Requirement: From the line containing "Killed dies: the" down to the line containing "FOR THE TOOL OWNER'S DESK: rie_diel-02" in the records below, reproduce every line exactly, ends included, and omit all others.

======== Data shown ========

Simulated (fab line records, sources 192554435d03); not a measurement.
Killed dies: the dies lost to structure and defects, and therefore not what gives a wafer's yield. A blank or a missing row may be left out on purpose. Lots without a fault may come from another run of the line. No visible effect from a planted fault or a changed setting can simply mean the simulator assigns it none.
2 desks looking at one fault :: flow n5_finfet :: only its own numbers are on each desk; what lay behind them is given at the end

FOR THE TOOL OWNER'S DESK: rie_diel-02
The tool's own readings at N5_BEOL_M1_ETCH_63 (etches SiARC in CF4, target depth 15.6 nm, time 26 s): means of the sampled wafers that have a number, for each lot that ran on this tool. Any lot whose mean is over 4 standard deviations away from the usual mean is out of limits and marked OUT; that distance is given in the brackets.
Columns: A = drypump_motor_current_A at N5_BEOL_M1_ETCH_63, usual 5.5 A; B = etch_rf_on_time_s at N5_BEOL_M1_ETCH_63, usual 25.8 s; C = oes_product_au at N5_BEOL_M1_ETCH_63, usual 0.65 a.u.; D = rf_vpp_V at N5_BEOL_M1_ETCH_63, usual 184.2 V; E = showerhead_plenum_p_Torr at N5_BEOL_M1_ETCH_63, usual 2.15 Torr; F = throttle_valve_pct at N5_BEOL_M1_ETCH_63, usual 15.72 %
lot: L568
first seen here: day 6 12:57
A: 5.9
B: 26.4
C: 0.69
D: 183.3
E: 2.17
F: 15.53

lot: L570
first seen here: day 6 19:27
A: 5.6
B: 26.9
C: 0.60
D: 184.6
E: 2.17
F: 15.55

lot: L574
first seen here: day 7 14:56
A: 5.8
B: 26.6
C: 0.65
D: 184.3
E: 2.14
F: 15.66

========

Task answer:
Killed dies: the dies lost to structure and defects, and therefore not what gives a wafer's yield. A blank or a missing row may be left out on purpose. Lots without a fault may come from another run of the line. No visible effect from a planted fault or a changed setting can simply mean the simulator assigns it none.
2 desks looking at one fault :: flow n5_finfet :: only its own numbers are on each desk; what lay behind them is given at the end

FOR THE TOOL OWNER'S DESK: rie_diel-02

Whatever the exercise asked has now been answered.